→ **Activity**
Return all of the lines below exactly as they are.

——————
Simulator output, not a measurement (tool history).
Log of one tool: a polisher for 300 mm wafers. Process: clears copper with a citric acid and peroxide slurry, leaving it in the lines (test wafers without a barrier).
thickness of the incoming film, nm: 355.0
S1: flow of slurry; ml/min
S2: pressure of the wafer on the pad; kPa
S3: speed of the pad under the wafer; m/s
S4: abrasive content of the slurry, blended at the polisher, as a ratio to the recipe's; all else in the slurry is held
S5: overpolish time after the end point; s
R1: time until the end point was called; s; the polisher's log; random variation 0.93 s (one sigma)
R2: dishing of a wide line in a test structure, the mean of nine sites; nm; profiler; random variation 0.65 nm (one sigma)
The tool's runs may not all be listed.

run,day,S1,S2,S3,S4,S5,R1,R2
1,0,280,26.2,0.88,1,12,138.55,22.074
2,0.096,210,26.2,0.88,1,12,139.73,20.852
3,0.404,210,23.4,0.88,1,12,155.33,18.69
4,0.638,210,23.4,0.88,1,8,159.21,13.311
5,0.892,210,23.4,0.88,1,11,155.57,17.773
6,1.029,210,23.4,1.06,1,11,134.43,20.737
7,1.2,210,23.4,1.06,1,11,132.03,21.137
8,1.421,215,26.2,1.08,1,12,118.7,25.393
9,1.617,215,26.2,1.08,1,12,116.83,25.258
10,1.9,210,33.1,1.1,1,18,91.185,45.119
——————

→ **Response area**
Simulator output, not a measurement (tool history).
Log of one tool: a polisher for 300 mm wafers. Process: clears copper with a citric acid and peroxide slurry, leaving it in the lines (test wafers without a barrier).
thickness of the incoming film, nm: 355.0
S1: flow of slurry; ml/min
S2: pressure of the wafer on the pad; kPa
S3: speed of the pad under the wafer; m/s
S4: abrasive content of the slurry, blended at the polisher, as a ratio to the recipe's; all else in the slurry is held
S5: overpolish time after the end point; s
R1: time until the end point was called; s; the polisher's log; random variation 0.93 s (one sigma)
R2: dishing of a wide line in a test structure, the mean of nine sites; nm; profiler; random variation 0.65 nm (one sigma)
The tool's runs may not all be listed.

run,day,S1,S2,S3,S4,S5,R1,R2
1,0,280,26.2,0.88,1,12,138.55,22.074
2,0.096,210,26.2,0.88,1,12,139.73,20.852
3,0.404,210,23.4,0.88,1,12,155.33,18.69
4,0.638,210,23.4,0.88,1,8,159.21,13.311
5,0.892,210,23.4,0.88,1,11,155.57,17.773
6,1.029,210,23.4,1.06,1,11,134.43,20.737
7,1.2,210,23.4,1.06,1,11,132.03,21.137
8,1.421,215,26.2,1.08,1,12,118.7,25.393
9,1.617,215,26.2,1.08,1,12,116.83,25.258
10,1.9,210,33.1,1.1,1,18,91.185,45.119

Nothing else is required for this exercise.